Dataset records >>
# # # # #
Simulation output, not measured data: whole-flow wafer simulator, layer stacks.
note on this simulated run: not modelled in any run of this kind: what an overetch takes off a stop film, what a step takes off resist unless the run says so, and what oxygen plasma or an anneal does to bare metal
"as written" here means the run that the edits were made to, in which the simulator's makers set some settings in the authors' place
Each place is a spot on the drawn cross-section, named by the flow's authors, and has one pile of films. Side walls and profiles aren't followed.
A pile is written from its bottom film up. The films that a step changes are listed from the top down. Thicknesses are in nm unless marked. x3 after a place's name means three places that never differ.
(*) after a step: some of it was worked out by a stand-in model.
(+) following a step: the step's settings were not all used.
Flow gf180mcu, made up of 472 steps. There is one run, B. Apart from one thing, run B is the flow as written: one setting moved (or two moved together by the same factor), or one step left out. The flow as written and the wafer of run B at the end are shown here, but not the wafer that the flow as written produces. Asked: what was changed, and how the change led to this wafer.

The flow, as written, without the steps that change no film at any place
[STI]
# # # # #

Action item >> Restate, word for word and with nothing added, the lines from the beginning of the records above through the line that contains "The flow, as".

Solution >>
Simulation output, not measured data: whole-flow wafer simulator, layer stacks.
note on this simulated run: not modelled in any run of this kind: what an overetch takes off a stop film, what a step takes off resist unless the run says so, and what oxygen plasma or an anneal does to bare metal
"as written" here means the run that the edits were made to, in which the simulator's makers set some settings in the authors' place
Each place is a spot on the drawn cross-section, named by the flow's authors, and has one pile of films. Side walls and profiles aren't followed.
A pile is written from its bottom film up. The films that a step changes are listed from the top down. Thicknesses are in nm unless marked. x3 after a place's name means three places that never differ.
(*) after a step: some of it was worked out by a stand-in model.
(+) following a step: the step's settings were not all used.
Flow gf180mcu, made up of 472 steps. There is one run, B. Apart from one thing, run B is the flow as written: one setting moved (or two moved together by the same factor), or one step left out. The flow as written and the wafer of run B at the end are shown here, but not the wafer that the flow as written produces. Asked: what was changed, and how the change led to this wafer.

The flow, as written, without the steps that change no film at any place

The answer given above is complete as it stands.